--- DATASET ENTRIES Enclosed Below ---

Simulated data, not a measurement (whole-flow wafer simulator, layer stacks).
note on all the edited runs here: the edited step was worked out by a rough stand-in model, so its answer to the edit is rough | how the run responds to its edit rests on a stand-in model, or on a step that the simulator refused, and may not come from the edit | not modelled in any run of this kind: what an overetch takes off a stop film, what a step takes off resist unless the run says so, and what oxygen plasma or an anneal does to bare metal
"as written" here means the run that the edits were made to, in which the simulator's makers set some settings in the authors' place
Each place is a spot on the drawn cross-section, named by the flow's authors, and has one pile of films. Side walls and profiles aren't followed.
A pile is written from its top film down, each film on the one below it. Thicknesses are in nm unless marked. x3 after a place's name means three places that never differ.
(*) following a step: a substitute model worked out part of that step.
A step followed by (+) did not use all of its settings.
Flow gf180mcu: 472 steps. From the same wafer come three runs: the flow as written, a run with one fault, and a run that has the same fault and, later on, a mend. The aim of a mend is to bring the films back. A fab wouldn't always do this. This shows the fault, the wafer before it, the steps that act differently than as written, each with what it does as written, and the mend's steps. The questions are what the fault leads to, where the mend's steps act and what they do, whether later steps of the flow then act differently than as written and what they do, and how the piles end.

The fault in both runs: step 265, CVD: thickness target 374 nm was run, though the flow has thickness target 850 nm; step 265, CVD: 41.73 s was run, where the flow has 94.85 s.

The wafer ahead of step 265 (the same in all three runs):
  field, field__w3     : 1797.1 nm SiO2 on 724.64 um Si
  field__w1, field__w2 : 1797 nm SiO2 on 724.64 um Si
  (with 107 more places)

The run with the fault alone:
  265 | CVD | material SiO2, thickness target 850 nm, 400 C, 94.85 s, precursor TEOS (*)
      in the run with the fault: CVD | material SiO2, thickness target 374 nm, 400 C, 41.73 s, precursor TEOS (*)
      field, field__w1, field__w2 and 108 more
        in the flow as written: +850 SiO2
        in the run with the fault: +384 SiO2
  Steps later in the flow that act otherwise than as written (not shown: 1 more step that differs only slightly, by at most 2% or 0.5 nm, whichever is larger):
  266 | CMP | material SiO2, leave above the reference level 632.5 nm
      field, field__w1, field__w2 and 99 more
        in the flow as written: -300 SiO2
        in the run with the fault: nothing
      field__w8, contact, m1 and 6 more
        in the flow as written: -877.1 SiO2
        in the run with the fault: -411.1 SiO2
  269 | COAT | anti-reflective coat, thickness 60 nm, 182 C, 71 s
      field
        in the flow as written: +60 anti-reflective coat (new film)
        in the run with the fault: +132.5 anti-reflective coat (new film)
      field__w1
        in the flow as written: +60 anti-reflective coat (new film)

--- End of Enclosed DATASET ENTRIES ---

→ **TASK ITEM**: Your task is to repeat the records exactly. Begin at their first line and stop after the line containing "Flow gf180mcu: 472".

→ **WRITTEN REPLY**:
Simulated data, not a measurement (whole-flow wafer simulator, layer stacks).
note on all the edited runs here: the edited step was worked out by a rough stand-in model, so its answer to the edit is rough | how the run responds to its edit rests on a stand-in model, or on a step that the simulator refused, and may not come from the edit | not modelled in any run of this kind: what an overetch takes off a stop film, what a step takes off resist unless the run says so, and what oxygen plasma or an anneal does to bare metal
"as written" here means the run that the edits were made to, in which the simulator's makers set some settings in the authors' place
Each place is a spot on the drawn cross-section, named by the flow's authors, and has one pile of films. Side walls and profiles aren't followed.
A pile is written from its top film down, each film on the one below it. Thicknesses are in nm unless marked. x3 after a place's name means three places that never differ.
(*) following a step: a substitute model worked out part of that step.
A step followed by (+) did not use all of its settings.
Flow gf180mcu: 472 steps. From the same wafer come three runs: the flow as written, a run with one fault, and a run that has the same fault and, later on, a mend. The aim of a mend is to bring the films back. A fab wouldn't always do this. This shows the fault, the wafer before it, the steps that act differently than as written, each with what it does as written, and the mend's steps. The questions are what the fault leads to, where the mend's steps act and what they do, whether later steps of the flow then act differently than as written and what they do, and how the piles end.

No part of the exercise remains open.